ACTION ITEM: From the listing below, copy only the lines from the line that contains "(*) following a" to the line that contains "step 8, EPI", counting those two lines as part of the copy.

DATASET EXTRACT:
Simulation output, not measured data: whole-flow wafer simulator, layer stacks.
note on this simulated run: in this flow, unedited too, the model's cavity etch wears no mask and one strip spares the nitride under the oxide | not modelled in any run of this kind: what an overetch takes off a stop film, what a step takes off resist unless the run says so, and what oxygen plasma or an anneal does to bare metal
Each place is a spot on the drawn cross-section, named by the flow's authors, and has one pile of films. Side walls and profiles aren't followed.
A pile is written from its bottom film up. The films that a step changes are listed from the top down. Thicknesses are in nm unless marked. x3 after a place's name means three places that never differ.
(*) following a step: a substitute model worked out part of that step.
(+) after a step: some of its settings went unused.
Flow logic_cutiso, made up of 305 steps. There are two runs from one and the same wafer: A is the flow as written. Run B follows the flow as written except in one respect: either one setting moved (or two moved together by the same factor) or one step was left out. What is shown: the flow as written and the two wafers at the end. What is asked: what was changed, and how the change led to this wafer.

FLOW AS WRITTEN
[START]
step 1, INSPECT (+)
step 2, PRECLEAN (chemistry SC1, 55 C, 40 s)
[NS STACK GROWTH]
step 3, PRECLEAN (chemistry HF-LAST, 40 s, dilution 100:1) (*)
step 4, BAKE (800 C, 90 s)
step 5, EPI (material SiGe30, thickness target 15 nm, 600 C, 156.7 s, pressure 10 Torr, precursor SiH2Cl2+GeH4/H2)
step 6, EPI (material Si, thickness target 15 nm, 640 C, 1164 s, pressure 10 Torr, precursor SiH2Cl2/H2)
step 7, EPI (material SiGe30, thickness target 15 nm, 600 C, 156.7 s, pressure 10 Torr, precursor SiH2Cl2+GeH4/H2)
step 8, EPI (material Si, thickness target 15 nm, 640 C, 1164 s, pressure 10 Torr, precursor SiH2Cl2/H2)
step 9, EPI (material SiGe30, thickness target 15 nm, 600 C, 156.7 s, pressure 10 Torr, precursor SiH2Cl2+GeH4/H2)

RESPONSE:
(*) following a step: a substitute model worked out part of that step.
(+) after a step: some of its settings went unused.
Flow logic_cutiso, made up of 305 steps. There are two runs from one and the same wafer: A is the flow as written. Run B follows the flow as written except in one respect: either one setting moved (or two moved together by the same factor) or one step was left out. What is shown: the flow as written and the two wafers at the end. What is asked: what was changed, and how the change led to this wafer.

FLOW AS WRITTEN
[START]
step 1, INSPECT (+)
step 2, PRECLEAN (chemistry SC1, 55 C, 40 s)
[NS STACK GROWTH]
step 3, PRECLEAN (chemistry HF-LAST, 40 s, dilution 100:1) (*)
step 4, BAKE (800 C, 90 s)
step 5, EPI (material SiGe30, thickness target 15 nm, 600 C, 156.7 s, pressure 10 Torr, precursor SiH2Cl2+GeH4/H2)
step 6, EPI (material Si, thickness target 15 nm, 640 C, 1164 s, pressure 10 Torr, precursor SiH2Cl2/H2)
step 7, EPI (material SiGe30, thickness target 15 nm, 600 C, 156.7 s, pressure 10 Torr, precursor SiH2Cl2+GeH4/H2)
step 8, EPI (material Si, thickness target 15 nm, 640 C, 1164 s, pressure 10 Torr, precursor SiH2Cl2/H2)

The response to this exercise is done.